- - -
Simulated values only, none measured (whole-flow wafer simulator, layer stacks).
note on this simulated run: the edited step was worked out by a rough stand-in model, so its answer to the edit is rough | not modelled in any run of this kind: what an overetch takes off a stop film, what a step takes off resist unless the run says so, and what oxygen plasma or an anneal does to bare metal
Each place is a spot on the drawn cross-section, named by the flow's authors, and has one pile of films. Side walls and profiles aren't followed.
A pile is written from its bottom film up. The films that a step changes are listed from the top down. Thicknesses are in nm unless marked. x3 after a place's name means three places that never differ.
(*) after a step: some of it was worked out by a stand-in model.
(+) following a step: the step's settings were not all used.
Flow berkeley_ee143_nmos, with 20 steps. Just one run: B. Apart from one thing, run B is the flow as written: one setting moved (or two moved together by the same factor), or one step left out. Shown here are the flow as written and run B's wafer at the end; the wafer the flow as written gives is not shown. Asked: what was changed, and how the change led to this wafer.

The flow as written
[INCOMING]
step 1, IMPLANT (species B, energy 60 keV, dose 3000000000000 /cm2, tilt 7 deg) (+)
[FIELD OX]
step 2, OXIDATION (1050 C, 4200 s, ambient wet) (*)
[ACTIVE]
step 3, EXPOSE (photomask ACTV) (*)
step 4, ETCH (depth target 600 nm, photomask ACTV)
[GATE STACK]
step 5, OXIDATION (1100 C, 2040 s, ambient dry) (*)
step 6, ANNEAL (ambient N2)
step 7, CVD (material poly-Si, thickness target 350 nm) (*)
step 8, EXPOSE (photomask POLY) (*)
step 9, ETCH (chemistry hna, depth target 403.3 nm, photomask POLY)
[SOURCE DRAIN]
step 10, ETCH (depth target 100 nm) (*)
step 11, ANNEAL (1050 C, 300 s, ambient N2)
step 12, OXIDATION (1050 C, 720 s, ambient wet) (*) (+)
- - -

From the line holding "step 10, ETCH (depth target 100 nm) (*)" to the line holding "step 11, ANNEAL (1050 C, 300 s, ambient N2)", inclusive, restate each line above exactly as written.

step 10, ETCH (depth target 100 nm) (*)
step 11, ANNEAL (1050 C, 300 s, ambient N2)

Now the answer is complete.